★ ★ ★ ★ ★ ★ ★

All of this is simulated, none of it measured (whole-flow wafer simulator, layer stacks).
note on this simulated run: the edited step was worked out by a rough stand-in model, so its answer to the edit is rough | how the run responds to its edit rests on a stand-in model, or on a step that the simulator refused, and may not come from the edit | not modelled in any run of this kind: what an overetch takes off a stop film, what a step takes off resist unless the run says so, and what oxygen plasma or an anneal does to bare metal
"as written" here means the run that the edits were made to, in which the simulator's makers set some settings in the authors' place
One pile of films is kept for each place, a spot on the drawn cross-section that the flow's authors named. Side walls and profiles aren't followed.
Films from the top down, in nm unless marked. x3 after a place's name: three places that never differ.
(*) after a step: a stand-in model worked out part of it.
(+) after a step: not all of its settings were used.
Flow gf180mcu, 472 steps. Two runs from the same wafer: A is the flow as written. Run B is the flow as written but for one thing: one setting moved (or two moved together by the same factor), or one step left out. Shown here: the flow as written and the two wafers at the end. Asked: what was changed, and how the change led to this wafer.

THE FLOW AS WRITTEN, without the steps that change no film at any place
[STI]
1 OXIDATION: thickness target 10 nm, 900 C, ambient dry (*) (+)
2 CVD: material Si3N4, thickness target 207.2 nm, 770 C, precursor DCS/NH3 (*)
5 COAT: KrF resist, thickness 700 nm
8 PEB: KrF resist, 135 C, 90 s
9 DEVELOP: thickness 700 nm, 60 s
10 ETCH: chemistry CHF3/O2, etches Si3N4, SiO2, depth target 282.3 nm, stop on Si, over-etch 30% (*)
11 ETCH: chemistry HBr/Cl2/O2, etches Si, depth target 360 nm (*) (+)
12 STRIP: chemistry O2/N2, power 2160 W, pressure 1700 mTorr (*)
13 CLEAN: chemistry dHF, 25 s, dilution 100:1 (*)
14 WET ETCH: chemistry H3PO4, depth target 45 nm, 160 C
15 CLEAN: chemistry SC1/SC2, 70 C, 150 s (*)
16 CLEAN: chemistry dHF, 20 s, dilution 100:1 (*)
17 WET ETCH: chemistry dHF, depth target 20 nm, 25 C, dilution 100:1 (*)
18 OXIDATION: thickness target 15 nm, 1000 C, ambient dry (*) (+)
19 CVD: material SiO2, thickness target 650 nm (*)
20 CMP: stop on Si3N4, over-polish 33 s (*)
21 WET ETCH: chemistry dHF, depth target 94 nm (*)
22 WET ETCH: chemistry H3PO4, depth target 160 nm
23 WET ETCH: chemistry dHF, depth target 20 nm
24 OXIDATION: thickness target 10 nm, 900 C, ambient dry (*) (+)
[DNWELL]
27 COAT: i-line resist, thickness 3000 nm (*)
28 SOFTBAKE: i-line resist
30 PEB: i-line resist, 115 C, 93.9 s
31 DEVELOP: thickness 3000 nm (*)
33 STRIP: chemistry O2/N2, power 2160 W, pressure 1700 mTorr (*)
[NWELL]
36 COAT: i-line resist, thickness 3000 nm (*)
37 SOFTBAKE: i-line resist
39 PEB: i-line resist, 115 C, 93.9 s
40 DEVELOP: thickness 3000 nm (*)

★ ★ ★ ★ ★ ★ ★

REQUIRED ACTION
Ending with the line containing "(+) after a", please print exactly the lines of the material above from its first line onward, and nothing else.

RESULT
All of this is simulated, none of it measured (whole-flow wafer simulator, layer stacks).
note on this simulated run: the edited step was worked out by a rough stand-in model, so its answer to the edit is rough | how the run responds to its edit rests on a stand-in model, or on a step that the simulator refused, and may not come from the edit | not modelled in any run of this kind: what an overetch takes off a stop film, what a step takes off resist unless the run says so, and what oxygen plasma or an anneal does to bare metal
"as written" here means the run that the edits were made to, in which the simulator's makers set some settings in the authors' place
One pile of films is kept for each place, a spot on the drawn cross-section that the flow's authors named. Side walls and profiles aren't followed.
Films from the top down, in nm unless marked. x3 after a place's name: three places that never differ.
(*) after a step: a stand-in model worked out part of it.
(+) after a step: not all of its settings were used.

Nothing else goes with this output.